WORK ORDER ->
In the listing below, write out exactly each line from the first through the one containing "The settings may".

EXTRACTED DATA ->
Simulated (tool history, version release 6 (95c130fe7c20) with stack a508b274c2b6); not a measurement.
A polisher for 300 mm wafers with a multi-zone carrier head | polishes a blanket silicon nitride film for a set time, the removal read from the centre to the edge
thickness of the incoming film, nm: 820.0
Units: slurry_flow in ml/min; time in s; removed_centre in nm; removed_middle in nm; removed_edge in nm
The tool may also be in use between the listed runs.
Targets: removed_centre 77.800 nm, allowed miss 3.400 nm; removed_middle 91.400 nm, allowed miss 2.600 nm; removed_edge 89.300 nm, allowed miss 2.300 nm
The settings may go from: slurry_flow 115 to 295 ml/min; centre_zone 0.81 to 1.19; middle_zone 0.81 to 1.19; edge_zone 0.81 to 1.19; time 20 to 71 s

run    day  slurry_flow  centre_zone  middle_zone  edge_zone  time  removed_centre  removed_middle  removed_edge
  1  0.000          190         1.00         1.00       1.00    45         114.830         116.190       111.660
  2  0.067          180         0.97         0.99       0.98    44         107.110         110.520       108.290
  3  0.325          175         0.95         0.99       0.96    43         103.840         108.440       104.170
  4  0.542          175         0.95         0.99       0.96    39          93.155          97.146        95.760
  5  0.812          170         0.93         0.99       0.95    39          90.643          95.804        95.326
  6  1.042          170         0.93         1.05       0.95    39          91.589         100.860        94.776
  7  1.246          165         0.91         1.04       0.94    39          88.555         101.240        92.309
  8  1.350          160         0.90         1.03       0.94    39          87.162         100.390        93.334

EXERCISE SOLUTION ->
Simulated (tool history, version release 6 (95c130fe7c20) with stack a508b274c2b6); not a measurement.
A polisher for 300 mm wafers with a multi-zone carrier head | polishes a blanket silicon nitride film for a set time, the removal read from the centre to the edge
thickness of the incoming film, nm: 820.0
Units: slurry_flow in ml/min; time in s; removed_centre in nm; removed_middle in nm; removed_edge in nm
The tool may also be in use between the listed runs.
Targets: removed_centre 77.800 nm, allowed miss 3.400 nm; removed_middle 91.400 nm, allowed miss 2.600 nm; removed_edge 89.300 nm, allowed miss 2.300 nm
The settings may go from: slurry_flow 115 to 295 ml/min; centre_zone 0.81 to 1.19; middle_zone 0.81 to 1.19; edge_zone 0.81 to 1.19; time 20 to 71 s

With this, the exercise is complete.